--- Extracted data ---
┌──
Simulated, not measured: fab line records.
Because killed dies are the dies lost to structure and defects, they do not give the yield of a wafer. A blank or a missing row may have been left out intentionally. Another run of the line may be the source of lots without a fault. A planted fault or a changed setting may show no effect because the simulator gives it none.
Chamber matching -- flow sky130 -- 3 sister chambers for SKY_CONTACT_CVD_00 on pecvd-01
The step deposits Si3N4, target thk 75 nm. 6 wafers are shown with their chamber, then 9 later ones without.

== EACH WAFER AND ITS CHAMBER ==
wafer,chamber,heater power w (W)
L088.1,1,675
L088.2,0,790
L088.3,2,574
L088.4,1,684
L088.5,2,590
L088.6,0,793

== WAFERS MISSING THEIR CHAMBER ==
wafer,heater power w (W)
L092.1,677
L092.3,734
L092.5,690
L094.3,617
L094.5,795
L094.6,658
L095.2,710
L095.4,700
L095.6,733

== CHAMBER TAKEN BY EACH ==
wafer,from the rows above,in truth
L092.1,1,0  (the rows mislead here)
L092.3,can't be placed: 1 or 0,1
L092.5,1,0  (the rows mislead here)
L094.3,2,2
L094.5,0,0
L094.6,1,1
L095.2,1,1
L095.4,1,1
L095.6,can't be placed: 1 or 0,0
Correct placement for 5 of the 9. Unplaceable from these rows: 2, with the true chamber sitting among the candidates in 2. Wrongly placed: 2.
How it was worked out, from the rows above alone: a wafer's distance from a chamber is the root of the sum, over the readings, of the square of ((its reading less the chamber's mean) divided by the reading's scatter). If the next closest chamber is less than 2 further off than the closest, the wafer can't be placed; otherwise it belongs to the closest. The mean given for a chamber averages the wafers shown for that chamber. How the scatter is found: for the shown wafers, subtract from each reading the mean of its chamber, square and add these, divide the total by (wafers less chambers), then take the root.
└──

--- Work instruction ---
Begin with the first line of the listing above and write out each line exactly, ending with the line that contains "Correct placement for".

--- Problem solution ---
Simulated, not measured: fab line records.
Because killed dies are the dies lost to structure and defects, they do not give the yield of a wafer. A blank or a missing row may have been left out intentionally. Another run of the line may be the source of lots without a fault. A planted fault or a changed setting may show no effect because the simulator gives it none.
Chamber matching -- flow sky130 -- 3 sister chambers for SKY_CONTACT_CVD_00 on pecvd-01
The step deposits Si3N4, target thk 75 nm. 6 wafers are shown with their chamber, then 9 later ones without.

== EACH WAFER AND ITS CHAMBER ==
wafer,chamber,heater power w (W)
L088.1,1,675
L088.2,0,790
L088.3,2,574
L088.4,1,684
L088.5,2,590
L088.6,0,793

== WAFERS MISSING THEIR CHAMBER ==
wafer,heater power w (W)
L092.1,677
L092.3,734
L092.5,690
L094.3,617
L094.5,795
L094.6,658
L095.2,710
L095.4,700
L095.6,733

== CHAMBER TAKEN BY EACH ==
wafer,from the rows above,in truth
L092.1,1,0  (the rows mislead here)
L092.3,can't be placed: 1 or 0,1
L092.5,1,0  (the rows mislead here)
L094.3,2,2
L094.5,0,0
L094.6,1,1
L095.2,1,1
L095.4,1,1
L095.6,can't be placed: 1 or 0,0
Correct placement for 5 of the 9. Unplaceable from these rows: 2, with the true chamber sitting among the candidates in 2. Wrongly placed: 2.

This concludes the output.